Give the lines of the material verbatim, from the first line to the line with "Process: silicon nitride", including both.

◆ DATA SECTION
==*==

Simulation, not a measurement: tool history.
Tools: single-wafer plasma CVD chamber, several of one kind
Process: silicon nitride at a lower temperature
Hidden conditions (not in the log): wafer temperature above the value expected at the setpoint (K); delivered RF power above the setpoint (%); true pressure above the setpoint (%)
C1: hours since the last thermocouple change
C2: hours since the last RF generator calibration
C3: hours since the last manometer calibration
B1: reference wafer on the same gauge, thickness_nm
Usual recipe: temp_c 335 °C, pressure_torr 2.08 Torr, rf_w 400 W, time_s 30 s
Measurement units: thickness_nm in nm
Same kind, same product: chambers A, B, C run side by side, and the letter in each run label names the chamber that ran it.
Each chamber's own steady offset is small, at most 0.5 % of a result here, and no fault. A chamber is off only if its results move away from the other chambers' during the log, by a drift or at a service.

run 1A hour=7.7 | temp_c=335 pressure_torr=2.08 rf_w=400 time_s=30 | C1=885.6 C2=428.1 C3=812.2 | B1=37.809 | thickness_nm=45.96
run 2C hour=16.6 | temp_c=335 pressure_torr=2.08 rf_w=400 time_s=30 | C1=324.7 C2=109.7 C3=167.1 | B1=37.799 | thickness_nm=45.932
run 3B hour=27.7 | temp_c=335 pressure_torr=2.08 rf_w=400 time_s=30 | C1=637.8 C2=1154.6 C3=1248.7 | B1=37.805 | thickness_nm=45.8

==*==

◆ EXERCISE OUTPUT
Simulation, not a measurement: tool history.
Tools: single-wafer plasma CVD chamber, several of one kind
Process: silicon nitride at a lower temperature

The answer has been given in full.